*Supplied information:*
______
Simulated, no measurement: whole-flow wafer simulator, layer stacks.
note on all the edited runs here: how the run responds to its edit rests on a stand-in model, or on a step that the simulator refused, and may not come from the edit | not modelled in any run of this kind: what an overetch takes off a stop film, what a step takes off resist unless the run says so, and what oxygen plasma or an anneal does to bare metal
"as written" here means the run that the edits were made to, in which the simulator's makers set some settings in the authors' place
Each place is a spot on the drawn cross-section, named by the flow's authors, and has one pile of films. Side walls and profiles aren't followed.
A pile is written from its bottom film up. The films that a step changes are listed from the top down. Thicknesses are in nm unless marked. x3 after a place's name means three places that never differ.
______

Would you copy each line of the data exactly as it appears above?

*Reply:*
Simulated, no measurement: whole-flow wafer simulator, layer stacks.
note on all the edited runs here: how the run responds to its edit rests on a stand-in model, or on a step that the simulator refused, and may not come from the edit | not modelled in any run of this kind: what an overetch takes off a stop film, what a step takes off resist unless the run says so, and what oxygen plasma or an anneal does to bare metal
"as written" here means the run that the edits were made to, in which the simulator's makers set some settings in the authors' place
Each place is a spot on the drawn cross-section, named by the flow's authors, and has one pile of films. Side walls and profiles aren't followed.
A pile is written from its bottom film up. The films that a step changes are listed from the top down. Thicknesses are in nm unless marked. x3 after a place's name means three places that never differ.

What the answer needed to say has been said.